**ASSIGNED TASK:**
The answer is all of the data, repeated exactly.

[Start of section]
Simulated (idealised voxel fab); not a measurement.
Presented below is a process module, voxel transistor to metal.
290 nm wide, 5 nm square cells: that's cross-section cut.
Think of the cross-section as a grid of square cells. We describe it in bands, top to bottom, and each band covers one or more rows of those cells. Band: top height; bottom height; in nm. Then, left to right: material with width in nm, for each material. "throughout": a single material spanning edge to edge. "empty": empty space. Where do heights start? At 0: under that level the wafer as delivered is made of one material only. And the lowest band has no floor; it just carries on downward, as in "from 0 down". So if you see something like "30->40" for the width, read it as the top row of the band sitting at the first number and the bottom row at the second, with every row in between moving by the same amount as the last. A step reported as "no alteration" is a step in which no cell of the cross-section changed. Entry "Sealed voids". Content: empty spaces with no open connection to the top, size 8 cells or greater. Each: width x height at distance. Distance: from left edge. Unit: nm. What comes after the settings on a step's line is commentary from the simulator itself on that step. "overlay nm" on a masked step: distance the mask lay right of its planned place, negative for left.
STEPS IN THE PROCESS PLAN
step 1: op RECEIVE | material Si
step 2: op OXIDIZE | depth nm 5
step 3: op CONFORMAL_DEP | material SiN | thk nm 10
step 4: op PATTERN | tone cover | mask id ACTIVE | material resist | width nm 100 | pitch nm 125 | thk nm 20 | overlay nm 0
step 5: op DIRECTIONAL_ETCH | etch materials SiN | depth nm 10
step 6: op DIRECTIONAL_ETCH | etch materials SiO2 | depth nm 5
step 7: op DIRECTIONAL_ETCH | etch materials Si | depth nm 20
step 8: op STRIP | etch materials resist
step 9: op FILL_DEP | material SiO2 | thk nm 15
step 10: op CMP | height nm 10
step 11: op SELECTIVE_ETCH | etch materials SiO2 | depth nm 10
[End of section]

**YOUR RESPONSE:**
Simulated (idealised voxel fab); not a measurement.
Presented below is a process module, voxel transistor to metal.
290 nm wide, 5 nm square cells: that's cross-section cut.
Think of the cross-section as a grid of square cells. We describe it in bands, top to bottom, and each band covers one or more rows of those cells. Band: top height; bottom height; in nm. Then, left to right: material with width in nm, for each material. "throughout": a single material spanning edge to edge. "empty": empty space. Where do heights start? At 0: under that level the wafer as delivered is made of one material only. And the lowest band has no floor; it just carries on downward, as in "from 0 down". So if you see something like "30->40" for the width, read it as the top row of the band sitting at the first number and the bottom row at the second, with every row in between moving by the same amount as the last. A step reported as "no alteration" is a step in which no cell of the cross-section changed. Entry "Sealed voids". Content: empty spaces with no open connection to the top, size 8 cells or greater. Each: width x height at distance. Distance: from left edge. Unit: nm. What comes after the settings on a step's line is commentary from the simulator itself on that step. "overlay nm" on a masked step: distance the mask lay right of its planned place, negative for left.
STEPS IN THE PROCESS PLAN
step 1: op RECEIVE | material Si
step 2: op OXIDIZE | depth nm 5
step 3: op CONFORMAL_DEP | material SiN | thk nm 10
step 4: op PATTERN | tone cover | mask id ACTIVE | material resist | width nm 100 | pitch nm 125 | thk nm 20 | overlay nm 0
step 5: op DIRECTIONAL_ETCH | etch materials SiN | depth nm 10
step 6: op DIRECTIONAL_ETCH | etch materials SiO2 | depth nm 5
step 7: op DIRECTIONAL_ETCH | etch materials Si | depth nm 20
step 8: op STRIP | etch materials resist
step 9: op FILL_DEP | material SiO2 | thk nm 15
step 10: op CMP | height nm 10
step 11: op SELECTIVE_ETCH | etch materials SiO2 | depth nm 10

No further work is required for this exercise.